## ACTIVITY
Working from the entries below, give again each line from the first through the one containing "A two-number width, for", exactly and with nothing else.

## DATASET CONTENT

____________

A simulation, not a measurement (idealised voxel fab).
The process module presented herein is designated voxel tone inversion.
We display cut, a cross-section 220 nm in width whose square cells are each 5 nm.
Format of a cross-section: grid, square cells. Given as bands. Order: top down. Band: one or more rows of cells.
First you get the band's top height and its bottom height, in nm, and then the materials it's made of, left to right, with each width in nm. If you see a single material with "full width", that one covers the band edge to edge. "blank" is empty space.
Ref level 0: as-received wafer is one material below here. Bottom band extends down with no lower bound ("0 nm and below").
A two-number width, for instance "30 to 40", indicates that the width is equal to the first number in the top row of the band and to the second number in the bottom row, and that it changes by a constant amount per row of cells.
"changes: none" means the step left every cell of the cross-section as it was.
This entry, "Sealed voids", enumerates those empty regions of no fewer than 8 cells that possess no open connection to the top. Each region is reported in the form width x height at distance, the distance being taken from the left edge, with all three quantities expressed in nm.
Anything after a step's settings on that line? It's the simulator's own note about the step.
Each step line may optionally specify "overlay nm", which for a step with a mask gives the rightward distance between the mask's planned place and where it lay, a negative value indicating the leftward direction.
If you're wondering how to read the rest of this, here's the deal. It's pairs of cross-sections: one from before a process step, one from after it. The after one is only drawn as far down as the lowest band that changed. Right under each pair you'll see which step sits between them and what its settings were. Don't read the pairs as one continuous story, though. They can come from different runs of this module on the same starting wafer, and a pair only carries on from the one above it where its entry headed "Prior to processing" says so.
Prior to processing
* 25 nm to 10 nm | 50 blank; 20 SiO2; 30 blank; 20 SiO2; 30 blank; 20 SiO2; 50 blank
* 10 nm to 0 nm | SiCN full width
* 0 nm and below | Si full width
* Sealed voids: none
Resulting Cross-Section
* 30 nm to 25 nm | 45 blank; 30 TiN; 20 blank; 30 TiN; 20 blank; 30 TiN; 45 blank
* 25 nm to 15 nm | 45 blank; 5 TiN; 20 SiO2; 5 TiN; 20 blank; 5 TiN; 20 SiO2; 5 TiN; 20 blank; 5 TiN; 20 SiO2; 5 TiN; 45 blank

____________

## TASK SOLUTION
A simulation, not a measurement (idealised voxel fab).
The process module presented herein is designated voxel tone inversion.
We display cut, a cross-section 220 nm in width whose square cells are each 5 nm.
Format of a cross-section: grid, square cells. Given as bands. Order: top down. Band: one or more rows of cells.
First you get the band's top height and its bottom height, in nm, and then the materials it's made of, left to right, with each width in nm. If you see a single material with "full width", that one covers the band edge to edge. "blank" is empty space.
Ref level 0: as-received wafer is one material below here. Bottom band extends down with no lower bound ("0 nm and below").
A two-number width, for instance "30 to 40", indicates that the width is equal to the first number in the top row of the band and to the second number in the bottom row, and that it changes by a constant amount per row of cells.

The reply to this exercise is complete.